EXERCISE - Every line between the top of the data below and the line with "11111000000000000000000100000000", both ends included, must be retyped exactly.

DATA -
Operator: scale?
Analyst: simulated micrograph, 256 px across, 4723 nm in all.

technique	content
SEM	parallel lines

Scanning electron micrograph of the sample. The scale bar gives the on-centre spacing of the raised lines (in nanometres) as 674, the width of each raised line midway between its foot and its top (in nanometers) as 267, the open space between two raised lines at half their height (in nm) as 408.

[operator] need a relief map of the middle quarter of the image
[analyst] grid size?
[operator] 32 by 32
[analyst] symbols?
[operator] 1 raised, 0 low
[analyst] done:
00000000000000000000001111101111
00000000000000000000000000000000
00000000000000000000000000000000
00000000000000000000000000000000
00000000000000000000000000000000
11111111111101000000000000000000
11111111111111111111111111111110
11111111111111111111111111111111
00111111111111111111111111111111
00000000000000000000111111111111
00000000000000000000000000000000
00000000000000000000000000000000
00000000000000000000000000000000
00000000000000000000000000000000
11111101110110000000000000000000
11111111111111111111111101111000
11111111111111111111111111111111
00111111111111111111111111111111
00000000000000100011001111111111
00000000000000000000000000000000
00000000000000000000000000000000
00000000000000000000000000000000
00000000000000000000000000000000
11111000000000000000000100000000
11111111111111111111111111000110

TASK OUTPUT -
Operator: scale?
Analyst: simulated micrograph, 256 px across, 4723 nm in all.

technique	content
SEM	parallel lines

Scanning electron micrograph of the sample. The scale bar gives the on-centre spacing of the raised lines (in nanometres) as 674, the width of each raised line midway between its foot and its top (in nanometers) as 267, the open space between two raised lines at half their height (in nm) as 408.

[operator] need a relief map of the middle quarter of the image
[analyst] grid size?
[operator] 32 by 32
[analyst] symbols?
[operator] 1 raised, 0 low
[analyst] done:
00000000000000000000001111101111
00000000000000000000000000000000
00000000000000000000000000000000
00000000000000000000000000000000
00000000000000000000000000000000
11111111111101000000000000000000
11111111111111111111111111111110
11111111111111111111111111111111
00111111111111111111111111111111
00000000000000000000111111111111
00000000000000000000000000000000
00000000000000000000000000000000
00000000000000000000000000000000
00000000000000000000000000000000
11111101110110000000000000000000
11111111111111111111111101111000
11111111111111111111111111111111
00111111111111111111111111111111
00000000000000100011001111111111
00000000000000000000000000000000
00000000000000000000000000000000
00000000000000000000000000000000
00000000000000000000000000000000
11111000000000000000000100000000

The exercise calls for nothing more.